=== Work task ===
For the entries below, repeat exactly each line starting with the one that contains "Its process: polishes" and going on through the one that contains "C4: hours since", and no others.

=== Information supplied ===
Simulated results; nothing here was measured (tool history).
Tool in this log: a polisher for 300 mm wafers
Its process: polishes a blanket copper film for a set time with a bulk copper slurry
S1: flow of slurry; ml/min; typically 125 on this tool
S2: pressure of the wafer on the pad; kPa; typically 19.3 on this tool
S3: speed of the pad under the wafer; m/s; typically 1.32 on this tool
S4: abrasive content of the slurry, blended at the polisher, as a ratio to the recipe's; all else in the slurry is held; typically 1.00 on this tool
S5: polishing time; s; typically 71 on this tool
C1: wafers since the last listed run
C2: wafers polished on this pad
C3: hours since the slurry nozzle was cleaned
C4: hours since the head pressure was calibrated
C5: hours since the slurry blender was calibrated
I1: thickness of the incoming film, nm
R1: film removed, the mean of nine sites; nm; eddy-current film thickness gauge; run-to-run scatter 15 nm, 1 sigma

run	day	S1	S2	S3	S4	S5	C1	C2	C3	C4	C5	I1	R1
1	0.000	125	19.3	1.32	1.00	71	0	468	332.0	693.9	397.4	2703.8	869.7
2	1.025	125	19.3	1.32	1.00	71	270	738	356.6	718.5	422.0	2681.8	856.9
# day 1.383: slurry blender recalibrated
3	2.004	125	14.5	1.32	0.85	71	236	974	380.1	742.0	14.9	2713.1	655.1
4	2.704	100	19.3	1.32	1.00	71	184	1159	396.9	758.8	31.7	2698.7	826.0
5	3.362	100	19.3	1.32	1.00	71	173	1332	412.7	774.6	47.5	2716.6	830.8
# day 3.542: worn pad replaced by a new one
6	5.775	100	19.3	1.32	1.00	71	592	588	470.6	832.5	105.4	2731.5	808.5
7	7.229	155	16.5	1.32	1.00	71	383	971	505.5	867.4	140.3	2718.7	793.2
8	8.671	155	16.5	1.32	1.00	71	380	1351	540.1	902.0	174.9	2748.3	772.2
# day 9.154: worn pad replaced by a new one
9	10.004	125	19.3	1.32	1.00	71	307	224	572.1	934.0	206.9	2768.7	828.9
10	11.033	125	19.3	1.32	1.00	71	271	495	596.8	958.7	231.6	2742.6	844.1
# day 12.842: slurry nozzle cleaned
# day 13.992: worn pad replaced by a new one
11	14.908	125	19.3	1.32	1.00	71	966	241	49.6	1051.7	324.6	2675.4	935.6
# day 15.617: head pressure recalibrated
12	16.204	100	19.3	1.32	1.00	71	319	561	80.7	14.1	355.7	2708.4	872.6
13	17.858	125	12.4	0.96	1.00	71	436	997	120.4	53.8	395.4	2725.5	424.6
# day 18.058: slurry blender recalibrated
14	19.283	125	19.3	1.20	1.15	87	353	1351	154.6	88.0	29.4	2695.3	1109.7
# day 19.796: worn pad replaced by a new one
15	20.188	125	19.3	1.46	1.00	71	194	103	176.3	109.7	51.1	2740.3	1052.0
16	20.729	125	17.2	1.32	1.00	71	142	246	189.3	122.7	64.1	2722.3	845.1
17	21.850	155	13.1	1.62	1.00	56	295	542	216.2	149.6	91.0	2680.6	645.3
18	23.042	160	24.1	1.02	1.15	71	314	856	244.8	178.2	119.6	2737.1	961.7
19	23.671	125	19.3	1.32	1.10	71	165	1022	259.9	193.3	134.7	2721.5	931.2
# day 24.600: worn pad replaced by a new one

=== Task output ===
Its process: polishes a blanket copper film for a set time with a bulk copper slurry
S1: flow of slurry; ml/min; typically 125 on this tool
S2: pressure of the wafer on the pad; kPa; typically 19.3 on this tool
S3: speed of the pad under the wafer; m/s; typically 1.32 on this tool
S4: abrasive content of the slurry, blended at the polisher, as a ratio to the recipe's; all else in the slurry is held; typically 1.00 on this tool
S5: polishing time; s; typically 71 on this tool
C1: wafers since the last listed run
C2: wafers polished on this pad
C3: hours since the slurry nozzle was cleaned
C4: hours since the head pressure was calibrated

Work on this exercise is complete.